• _Activity_
The expected answer holds every line from the first line of the data below through the line containing "Kind regards", exactly as written, and no other line.

• _Listed records_
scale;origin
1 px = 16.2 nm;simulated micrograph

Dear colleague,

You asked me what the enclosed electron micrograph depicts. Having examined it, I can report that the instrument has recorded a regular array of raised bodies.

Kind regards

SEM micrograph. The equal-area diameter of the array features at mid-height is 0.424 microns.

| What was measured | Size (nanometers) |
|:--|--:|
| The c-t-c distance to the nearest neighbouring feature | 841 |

• _Task response_
scale;origin
1 px = 16.2 nm;simulated micrograph

Dear colleague,

You asked me what the enclosed electron micrograph depicts. Having examined it, I can report that the instrument has recorded a regular array of raised bodies.

Kind regards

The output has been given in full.